==== DATA UNDER STUDY ====

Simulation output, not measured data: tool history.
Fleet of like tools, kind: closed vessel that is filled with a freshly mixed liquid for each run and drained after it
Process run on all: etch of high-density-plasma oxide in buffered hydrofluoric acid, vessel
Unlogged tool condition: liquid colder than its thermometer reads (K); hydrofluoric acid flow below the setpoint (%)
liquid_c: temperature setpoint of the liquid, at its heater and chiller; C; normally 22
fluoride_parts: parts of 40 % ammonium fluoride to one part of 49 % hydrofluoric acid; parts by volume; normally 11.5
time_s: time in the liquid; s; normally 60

====

Transcribe the listing above in full, word for word.

ANSWER SECTION ->
Simulation output, not measured data: tool history.
Fleet of like tools, kind: closed vessel that is filled with a freshly mixed liquid for each run and drained after it
Process run on all: etch of high-density-plasma oxide in buffered hydrofluoric acid, vessel
Unlogged tool condition: liquid colder than its thermometer reads (K); hydrofluoric acid flow below the setpoint (%)
liquid_c: temperature setpoint of the liquid, at its heater and chiller; C; normally 22
fluoride_parts: parts of 40 % ammonium fluoride to one part of 49 % hydrofluoric acid; parts by volume; normally 11.5
time_s: time in the liquid; s; normally 60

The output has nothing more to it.